- Requirement: Retype the material below, keeping each line identical.

>>>>>
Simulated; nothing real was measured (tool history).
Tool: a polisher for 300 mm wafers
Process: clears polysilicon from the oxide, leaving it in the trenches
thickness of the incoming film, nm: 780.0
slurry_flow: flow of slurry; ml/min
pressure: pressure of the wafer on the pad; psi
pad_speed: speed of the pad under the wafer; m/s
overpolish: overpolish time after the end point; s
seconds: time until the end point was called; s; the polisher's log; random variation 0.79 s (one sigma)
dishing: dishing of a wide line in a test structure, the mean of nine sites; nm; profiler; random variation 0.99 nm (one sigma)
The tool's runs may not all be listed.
<<<<<

- Task answer:
Simulated; nothing real was measured (tool history).
Tool: a polisher for 300 mm wafers
Process: clears polysilicon from the oxide, leaving it in the trenches
thickness of the incoming film, nm: 780.0
slurry_flow: flow of slurry; ml/min
pressure: pressure of the wafer on the pad; psi
pad_speed: speed of the pad under the wafer; m/s
overpolish: overpolish time after the end point; s
seconds: time until the end point was called; s; the polisher's log; random variation 0.79 s (one sigma)
dishing: dishing of a wide line in a test structure, the mean of nine sites; nm; profiler; random variation 0.99 nm (one sigma)
The tool's runs may not all be listed.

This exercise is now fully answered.